Action item —
Please output every entry below precisely as written.

Data —
____________________

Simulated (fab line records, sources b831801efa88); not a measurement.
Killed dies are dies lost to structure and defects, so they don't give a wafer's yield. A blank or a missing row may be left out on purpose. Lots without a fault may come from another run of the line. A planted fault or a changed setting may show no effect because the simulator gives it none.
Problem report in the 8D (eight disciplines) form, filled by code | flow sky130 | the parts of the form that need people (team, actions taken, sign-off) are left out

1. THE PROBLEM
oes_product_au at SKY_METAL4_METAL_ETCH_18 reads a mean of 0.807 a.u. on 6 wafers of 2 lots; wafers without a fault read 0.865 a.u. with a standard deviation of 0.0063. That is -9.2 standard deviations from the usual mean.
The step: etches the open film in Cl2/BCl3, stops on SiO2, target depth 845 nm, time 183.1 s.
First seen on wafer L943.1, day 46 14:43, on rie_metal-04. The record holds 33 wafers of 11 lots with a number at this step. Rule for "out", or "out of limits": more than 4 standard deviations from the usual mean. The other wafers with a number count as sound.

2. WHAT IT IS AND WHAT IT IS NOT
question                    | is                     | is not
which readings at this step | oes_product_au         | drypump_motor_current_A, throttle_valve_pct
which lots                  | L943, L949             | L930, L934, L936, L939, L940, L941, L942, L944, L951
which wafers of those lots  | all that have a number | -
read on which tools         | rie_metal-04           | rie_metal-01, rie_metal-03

____________________

Response box —
Simulated (fab line records, sources b831801efa88); not a measurement.
Killed dies are dies lost to structure and defects, so they don't give a wafer's yield. A blank or a missing row may be left out on purpose. Lots without a fault may come from another run of the line. A planted fault or a changed setting may show no effect because the simulator gives it none.
Problem report in the 8D (eight disciplines) form, filled by code | flow sky130 | the parts of the form that need people (team, actions taken, sign-off) are left out

1. THE PROBLEM
oes_product_au at SKY_METAL4_METAL_ETCH_18 reads a mean of 0.807 a.u. on 6 wafers of 2 lots; wafers without a fault read 0.865 a.u. with a standard deviation of 0.0063. That is -9.2 standard deviations from the usual mean.
The step: etches the open film in Cl2/BCl3, stops on SiO2, target depth 845 nm, time 183.1 s.
First seen on wafer L943.1, day 46 14:43, on rie_metal-04. The record holds 33 wafers of 11 lots with a number at this step. Rule for "out", or "out of limits": more than 4 standard deviations from the usual mean. The other wafers with a number count as sound.

2. WHAT IT IS AND WHAT IT IS NOT
question                    | is                     | is not
which readings at this step | oes_product_au         | drypump_motor_current_A, throttle_valve_pct
which lots                  | L943, L949             | L930, L934, L936, L939, L940, L941, L942, L944, L951
which wafers of those lots  | all that have a number | -
read on which tools         | rie_metal-04           | rie_metal-01, rie_metal-03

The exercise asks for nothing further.